- Source information:
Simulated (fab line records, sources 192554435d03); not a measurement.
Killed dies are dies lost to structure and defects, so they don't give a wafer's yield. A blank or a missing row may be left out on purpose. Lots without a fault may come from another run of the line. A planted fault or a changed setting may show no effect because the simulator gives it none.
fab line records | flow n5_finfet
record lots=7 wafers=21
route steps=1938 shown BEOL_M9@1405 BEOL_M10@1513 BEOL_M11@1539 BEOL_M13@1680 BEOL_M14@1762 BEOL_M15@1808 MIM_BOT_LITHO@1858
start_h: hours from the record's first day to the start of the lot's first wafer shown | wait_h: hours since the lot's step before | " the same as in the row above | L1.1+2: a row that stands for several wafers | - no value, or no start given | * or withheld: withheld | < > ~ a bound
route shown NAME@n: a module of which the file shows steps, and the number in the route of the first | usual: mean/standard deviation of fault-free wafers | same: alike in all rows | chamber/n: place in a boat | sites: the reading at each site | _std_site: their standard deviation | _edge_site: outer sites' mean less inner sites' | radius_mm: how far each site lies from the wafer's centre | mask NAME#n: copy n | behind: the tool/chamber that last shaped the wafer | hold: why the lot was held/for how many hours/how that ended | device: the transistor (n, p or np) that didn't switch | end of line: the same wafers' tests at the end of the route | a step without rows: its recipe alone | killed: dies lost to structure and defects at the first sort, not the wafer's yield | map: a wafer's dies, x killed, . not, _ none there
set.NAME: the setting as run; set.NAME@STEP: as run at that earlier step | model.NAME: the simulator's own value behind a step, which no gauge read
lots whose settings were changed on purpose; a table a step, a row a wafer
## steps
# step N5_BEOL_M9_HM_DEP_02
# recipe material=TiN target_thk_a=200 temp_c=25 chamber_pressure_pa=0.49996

- Work item: Output the lines above exactly, but only those between the line holding "start_h: hours from" and the line holding "route shown NAME@n: a", inclusive.

- Exercise response:
start_h: hours from the record's first day to the start of the lot's first wafer shown | wait_h: hours since the lot's step before | " the same as in the row above | L1.1+2: a row that stands for several wafers | - no value, or no start given | * or withheld: withheld | < > ~ a bound
route shown NAME@n: a module of which the file shows steps, and the number in the route of the first | usual: mean/standard deviation of fault-free wafers | same: alike in all rows | chamber/n: place in a boat | sites: the reading at each site | _std_site: their standard deviation | _edge_site: outer sites' mean less inner sites' | radius_mm: how far each site lies from the wafer's centre | mask NAME#n: copy n | behind: the tool/chamber that last shaped the wafer | hold: why the lot was held/for how many hours/how that ended | device: the transistor (n, p or np) that didn't switch | end of line: the same wafers' tests at the end of the route | a step without rows: its recipe alone | killed: dies lost to structure and defects at the first sort, not the wafer's yield | map: a wafer's dies, x killed, . not, _ none there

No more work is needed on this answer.